• REQUIREMENT: Take the lines from the beginning of the data below through the line holding "Targets: R1 280 nm, allowed miss 7.3 nm" and return exactly those.

• ENTRIES PROVIDED:
□ □ □ □ □

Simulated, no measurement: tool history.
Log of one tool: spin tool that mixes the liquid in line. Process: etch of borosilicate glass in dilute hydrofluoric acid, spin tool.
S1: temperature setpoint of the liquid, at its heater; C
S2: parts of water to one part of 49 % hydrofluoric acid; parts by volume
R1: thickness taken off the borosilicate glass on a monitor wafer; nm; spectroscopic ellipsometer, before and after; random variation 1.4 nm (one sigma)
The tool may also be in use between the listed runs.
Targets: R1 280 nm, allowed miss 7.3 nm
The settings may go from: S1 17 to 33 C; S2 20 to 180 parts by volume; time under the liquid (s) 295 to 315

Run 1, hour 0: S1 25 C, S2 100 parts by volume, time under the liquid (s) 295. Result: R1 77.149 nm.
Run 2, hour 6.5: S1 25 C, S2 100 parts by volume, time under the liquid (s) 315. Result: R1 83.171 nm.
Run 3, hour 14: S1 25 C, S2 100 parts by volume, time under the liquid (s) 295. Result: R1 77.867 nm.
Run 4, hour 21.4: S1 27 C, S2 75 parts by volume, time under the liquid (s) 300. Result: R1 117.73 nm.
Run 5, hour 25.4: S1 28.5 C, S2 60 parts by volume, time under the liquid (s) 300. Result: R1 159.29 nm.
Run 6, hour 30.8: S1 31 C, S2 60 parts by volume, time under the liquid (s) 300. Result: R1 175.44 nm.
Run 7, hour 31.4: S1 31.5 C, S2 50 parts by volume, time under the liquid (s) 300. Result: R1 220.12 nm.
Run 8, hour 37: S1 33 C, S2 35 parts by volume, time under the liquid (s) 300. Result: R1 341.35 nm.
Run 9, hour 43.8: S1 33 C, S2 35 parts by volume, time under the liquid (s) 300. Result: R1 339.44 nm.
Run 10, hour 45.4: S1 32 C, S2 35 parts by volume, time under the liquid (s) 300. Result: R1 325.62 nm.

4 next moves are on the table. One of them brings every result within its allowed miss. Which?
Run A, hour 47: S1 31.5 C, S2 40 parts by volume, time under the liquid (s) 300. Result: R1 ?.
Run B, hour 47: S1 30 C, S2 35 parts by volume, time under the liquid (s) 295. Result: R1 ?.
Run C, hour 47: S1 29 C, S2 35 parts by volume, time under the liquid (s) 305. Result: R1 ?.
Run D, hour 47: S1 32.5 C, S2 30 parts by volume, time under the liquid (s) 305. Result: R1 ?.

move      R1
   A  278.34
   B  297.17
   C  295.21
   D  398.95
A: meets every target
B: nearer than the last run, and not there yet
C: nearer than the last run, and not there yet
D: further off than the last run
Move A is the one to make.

□ □ □ □ □

• REPLY:
Simulated, no measurement: tool history.
Log of one tool: spin tool that mixes the liquid in line. Process: etch of borosilicate glass in dilute hydrofluoric acid, spin tool.
S1: temperature setpoint of the liquid, at its heater; C
S2: parts of water to one part of 49 % hydrofluoric acid; parts by volume
R1: thickness taken off the borosilicate glass on a monitor wafer; nm; spectroscopic ellipsometer, before and after; random variation 1.4 nm (one sigma)
The tool may also be in use between the listed runs.
Targets: R1 280 nm, allowed miss 7.3 nm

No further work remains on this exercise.